WORK REQUEST
All the data below needs to be retyped exactly as shown.

EXCERPTED DATA
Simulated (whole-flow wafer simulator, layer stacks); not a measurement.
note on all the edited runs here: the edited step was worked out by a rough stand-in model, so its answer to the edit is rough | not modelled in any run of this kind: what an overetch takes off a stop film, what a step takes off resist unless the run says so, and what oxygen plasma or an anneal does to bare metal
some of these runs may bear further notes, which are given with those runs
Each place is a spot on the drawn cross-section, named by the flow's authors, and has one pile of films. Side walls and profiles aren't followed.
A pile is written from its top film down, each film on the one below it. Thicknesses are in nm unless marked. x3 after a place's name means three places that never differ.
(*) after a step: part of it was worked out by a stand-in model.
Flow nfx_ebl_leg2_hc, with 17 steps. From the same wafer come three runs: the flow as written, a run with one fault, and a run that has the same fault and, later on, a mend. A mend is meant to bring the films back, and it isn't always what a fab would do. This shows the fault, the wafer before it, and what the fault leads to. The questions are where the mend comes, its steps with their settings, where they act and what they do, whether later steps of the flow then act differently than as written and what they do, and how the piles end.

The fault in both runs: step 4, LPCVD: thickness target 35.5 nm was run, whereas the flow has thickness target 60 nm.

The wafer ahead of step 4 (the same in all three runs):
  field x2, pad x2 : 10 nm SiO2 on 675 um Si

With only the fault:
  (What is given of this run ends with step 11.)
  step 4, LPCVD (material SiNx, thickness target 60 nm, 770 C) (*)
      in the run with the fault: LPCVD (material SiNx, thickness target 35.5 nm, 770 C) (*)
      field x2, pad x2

YOUR SOLUTION
Simulated (whole-flow wafer simulator, layer stacks); not a measurement.
note on all the edited runs here: the edited step was worked out by a rough stand-in model, so its answer to the edit is rough | not modelled in any run of this kind: what an overetch takes off a stop film, what a step takes off resist unless the run says so, and what oxygen plasma or an anneal does to bare metal
some of these runs may bear further notes, which are given with those runs
Each place is a spot on the drawn cross-section, named by the flow's authors, and has one pile of films. Side walls and profiles aren't followed.
A pile is written from its top film down, each film on the one below it. Thicknesses are in nm unless marked. x3 after a place's name means three places that never differ.
(*) after a step: part of it was worked out by a stand-in model.
Flow nfx_ebl_leg2_hc, with 17 steps. From the same wafer come three runs: the flow as written, a run with one fault, and a run that has the same fault and, later on, a mend. A mend is meant to bring the films back, and it isn't always what a fab would do. This shows the fault, the wafer before it, and what the fault leads to. The questions are where the mend comes, its steps with their settings, where they act and what they do, whether later steps of the flow then act differently than as written and what they do, and how the piles end.

The fault in both runs: step 4, LPCVD: thickness target 35.5 nm was run, whereas the flow has thickness target 60 nm.

The wafer ahead of step 4 (the same in all three runs):
  field x2, pad x2 : 10 nm SiO2 on 675 um Si

With only the fault:
  (What is given of this run ends with step 11.)
  step 4, LPCVD (material SiNx, thickness target 60 nm, 770 C) (*)
      in the run with the fault: LPCVD (material SiNx, thickness target 35.5 nm, 770 C) (*)
      field x2, pad x2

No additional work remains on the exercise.